** Opening Data provided block **
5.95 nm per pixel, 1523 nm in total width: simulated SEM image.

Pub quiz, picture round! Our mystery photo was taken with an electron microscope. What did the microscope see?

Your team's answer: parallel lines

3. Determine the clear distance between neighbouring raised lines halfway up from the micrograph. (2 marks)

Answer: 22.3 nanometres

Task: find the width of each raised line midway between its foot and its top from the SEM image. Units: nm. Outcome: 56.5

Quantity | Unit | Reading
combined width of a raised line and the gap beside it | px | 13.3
** Closing Data provided block **

▸ Assigned task
Copy out the records above exactly and completely.

▸ Task output
5.95 nm per pixel, 1523 nm in total width: simulated SEM image.

Pub quiz, picture round! Our mystery photo was taken with an electron microscope. What did the microscope see?

Your team's answer: parallel lines

3. Determine the clear distance between neighbouring raised lines halfway up from the micrograph. (2 marks)

Answer: 22.3 nanometres

Task: find the width of each raised line midway between its foot and its top from the SEM image. Units: nm. Outcome: 56.5

Quantity | Unit | Reading
combined width of a raised line and the gap beside it | px | 13.3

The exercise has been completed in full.